SOURCE INFORMATION:
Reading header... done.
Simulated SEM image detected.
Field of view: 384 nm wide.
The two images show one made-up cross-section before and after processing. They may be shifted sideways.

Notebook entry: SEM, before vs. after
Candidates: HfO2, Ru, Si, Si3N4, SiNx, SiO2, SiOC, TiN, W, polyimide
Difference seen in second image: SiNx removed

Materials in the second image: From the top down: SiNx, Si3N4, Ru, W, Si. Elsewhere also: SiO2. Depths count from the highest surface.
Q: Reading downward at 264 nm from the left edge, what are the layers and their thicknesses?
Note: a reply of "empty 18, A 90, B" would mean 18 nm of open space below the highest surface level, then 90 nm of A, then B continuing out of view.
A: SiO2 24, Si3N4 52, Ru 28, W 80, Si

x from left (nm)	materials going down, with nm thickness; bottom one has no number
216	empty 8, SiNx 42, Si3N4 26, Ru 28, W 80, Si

ACTION ITEM:
Write out all the records again, exactly as they appear.

YOUR SOLUTION:
Reading header... done.
Simulated SEM image detected.
Field of view: 384 nm wide.
The two images show one made-up cross-section before and after processing. They may be shifted sideways.

Notebook entry: SEM, before vs. after
Candidates: HfO2, Ru, Si, Si3N4, SiNx, SiO2, SiOC, TiN, W, polyimide
Difference seen in second image: SiNx removed

Materials in the second image: From the top down: SiNx, Si3N4, Ru, W, Si. Elsewhere also: SiO2. Depths count from the highest surface.
Q: Reading downward at 264 nm from the left edge, what are the layers and their thicknesses?
Note: a reply of "empty 18, A 90, B" would mean 18 nm of open space below the highest surface level, then 90 nm of A, then B continuing out of view.
A: SiO2 24, Si3N4 52, Ru 28, W 80, Si

x from left (nm)	materials going down, with nm thickness; bottom one has no number
216	empty 8, SiNx 42, Si3N4 26, Ru 28, W 80, Si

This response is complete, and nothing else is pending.